DATASET EXTRACT>
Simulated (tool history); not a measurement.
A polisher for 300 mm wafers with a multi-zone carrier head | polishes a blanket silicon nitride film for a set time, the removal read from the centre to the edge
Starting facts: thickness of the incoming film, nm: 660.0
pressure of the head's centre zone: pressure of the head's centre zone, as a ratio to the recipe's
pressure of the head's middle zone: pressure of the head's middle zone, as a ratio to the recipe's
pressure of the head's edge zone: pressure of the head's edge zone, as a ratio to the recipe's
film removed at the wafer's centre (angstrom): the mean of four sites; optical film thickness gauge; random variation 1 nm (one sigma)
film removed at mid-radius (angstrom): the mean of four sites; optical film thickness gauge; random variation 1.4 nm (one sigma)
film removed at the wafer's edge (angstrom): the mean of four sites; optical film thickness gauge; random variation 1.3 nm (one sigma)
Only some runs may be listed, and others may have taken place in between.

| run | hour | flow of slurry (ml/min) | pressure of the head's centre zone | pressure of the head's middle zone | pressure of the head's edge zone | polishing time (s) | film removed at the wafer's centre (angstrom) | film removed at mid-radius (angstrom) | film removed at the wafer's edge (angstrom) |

ACTIVITY> Each line above is to be restated exactly as it stands.

RESPONSE BOX>
Simulated (tool history); not a measurement.
A polisher for 300 mm wafers with a multi-zone carrier head | polishes a blanket silicon nitride film for a set time, the removal read from the centre to the edge
Starting facts: thickness of the incoming film, nm: 660.0
pressure of the head's centre zone: pressure of the head's centre zone, as a ratio to the recipe's
pressure of the head's middle zone: pressure of the head's middle zone, as a ratio to the recipe's
pressure of the head's edge zone: pressure of the head's edge zone, as a ratio to the recipe's
film removed at the wafer's centre (angstrom): the mean of four sites; optical film thickness gauge; random variation 1 nm (one sigma)
film removed at mid-radius (angstrom): the mean of four sites; optical film thickness gauge; random variation 1.4 nm (one sigma)
film removed at the wafer's edge (angstrom): the mean of four sites; optical film thickness gauge; random variation 1.3 nm (one sigma)
Only some runs may be listed, and others may have taken place in between.

| run | hour | flow of slurry (ml/min) | pressure of the head's centre zone | pressure of the head's middle zone | pressure of the head's edge zone | polishing time (s) | film removed at the wafer's centre (angstrom) | film removed at mid-radius (angstrom) | film removed at the wafer's edge (angstrom) |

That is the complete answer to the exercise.